********

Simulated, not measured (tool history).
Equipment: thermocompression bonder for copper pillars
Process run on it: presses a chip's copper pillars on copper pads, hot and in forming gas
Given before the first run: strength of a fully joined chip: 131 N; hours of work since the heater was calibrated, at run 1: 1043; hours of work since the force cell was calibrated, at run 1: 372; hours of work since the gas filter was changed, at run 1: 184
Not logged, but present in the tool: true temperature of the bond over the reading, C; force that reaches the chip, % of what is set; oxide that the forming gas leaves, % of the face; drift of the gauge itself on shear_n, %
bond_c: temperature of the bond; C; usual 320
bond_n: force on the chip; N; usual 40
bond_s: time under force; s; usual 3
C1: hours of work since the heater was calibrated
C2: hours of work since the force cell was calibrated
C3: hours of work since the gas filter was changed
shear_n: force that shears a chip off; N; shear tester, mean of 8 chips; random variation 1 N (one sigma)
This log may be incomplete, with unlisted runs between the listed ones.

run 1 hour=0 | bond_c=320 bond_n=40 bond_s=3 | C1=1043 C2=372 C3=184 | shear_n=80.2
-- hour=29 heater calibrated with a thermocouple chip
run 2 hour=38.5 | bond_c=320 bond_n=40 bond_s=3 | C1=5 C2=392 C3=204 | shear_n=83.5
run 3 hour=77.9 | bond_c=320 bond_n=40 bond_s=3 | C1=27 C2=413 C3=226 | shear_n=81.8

********

Nothing beyond the lines from the start of the entries through the line with "This log may" should appear. Repeat those lines exactly, both ends included.

Simulated, not measured (tool history).
Equipment: thermocompression bonder for copper pillars
Process run on it: presses a chip's copper pillars on copper pads, hot and in forming gas
Given before the first run: strength of a fully joined chip: 131 N; hours of work since the heater was calibrated, at run 1: 1043; hours of work since the force cell was calibrated, at run 1: 372; hours of work since the gas filter was changed, at run 1: 184
Not logged, but present in the tool: true temperature of the bond over the reading, C; force that reaches the chip, % of what is set; oxide that the forming gas leaves, % of the face; drift of the gauge itself on shear_n, %
bond_c: temperature of the bond; C; usual 320
bond_n: force on the chip; N; usual 40
bond_s: time under force; s; usual 3
C1: hours of work since the heater was calibrated
C2: hours of work since the force cell was calibrated
C3: hours of work since the gas filter was changed
shear_n: force that shears a chip off; N; shear tester, mean of 8 chips; random variation 1 N (one sigma)
This log may be incomplete, with unlisted runs between the listed ones.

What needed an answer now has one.